> Task item
Each line below must be transcribed with no word changed.

> Given information
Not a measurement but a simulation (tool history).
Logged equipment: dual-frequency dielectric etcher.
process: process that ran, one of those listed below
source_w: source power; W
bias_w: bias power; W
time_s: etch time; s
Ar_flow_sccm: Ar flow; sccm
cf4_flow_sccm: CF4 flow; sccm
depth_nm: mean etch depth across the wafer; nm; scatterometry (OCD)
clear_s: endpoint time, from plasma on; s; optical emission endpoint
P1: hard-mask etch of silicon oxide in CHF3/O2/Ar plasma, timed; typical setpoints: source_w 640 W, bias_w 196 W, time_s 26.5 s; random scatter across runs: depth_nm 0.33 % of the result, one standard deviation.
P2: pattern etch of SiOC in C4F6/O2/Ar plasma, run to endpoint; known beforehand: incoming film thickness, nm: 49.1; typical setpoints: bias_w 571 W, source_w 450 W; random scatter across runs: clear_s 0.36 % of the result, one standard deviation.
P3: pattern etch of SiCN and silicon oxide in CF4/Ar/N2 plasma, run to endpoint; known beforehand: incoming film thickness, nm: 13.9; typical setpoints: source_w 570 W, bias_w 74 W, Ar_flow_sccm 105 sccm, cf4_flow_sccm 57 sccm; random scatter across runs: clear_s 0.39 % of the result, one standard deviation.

> Your response
Not a measurement but a simulation (tool history).
Logged equipment: dual-frequency dielectric etcher.
process: process that ran, one of those listed below
source_w: source power; W
bias_w: bias power; W
time_s: etch time; s
Ar_flow_sccm: Ar flow; sccm
cf4_flow_sccm: CF4 flow; sccm
depth_nm: mean etch depth across the wafer; nm; scatterometry (OCD)
clear_s: endpoint time, from plasma on; s; optical emission endpoint
P1: hard-mask etch of silicon oxide in CHF3/O2/Ar plasma, timed; typical setpoints: source_w 640 W, bias_w 196 W, time_s 26.5 s; random scatter across runs: depth_nm 0.33 % of the result, one standard deviation.
P2: pattern etch of SiOC in C4F6/O2/Ar plasma, run to endpoint; known beforehand: incoming film thickness, nm: 49.1; typical setpoints: bias_w 571 W, source_w 450 W; random scatter across runs: clear_s 0.36 % of the result, one standard deviation.
P3: pattern etch of SiCN and silicon oxide in CF4/Ar/N2 plasma, run to endpoint; known beforehand: incoming film thickness, nm: 13.9; typical setpoints: source_w 570 W, bias_w 74 W, Ar_flow_sccm 105 sccm, cf4_flow_sccm 57 sccm; random scatter across runs: clear_s 0.39 % of the result, one standard deviation.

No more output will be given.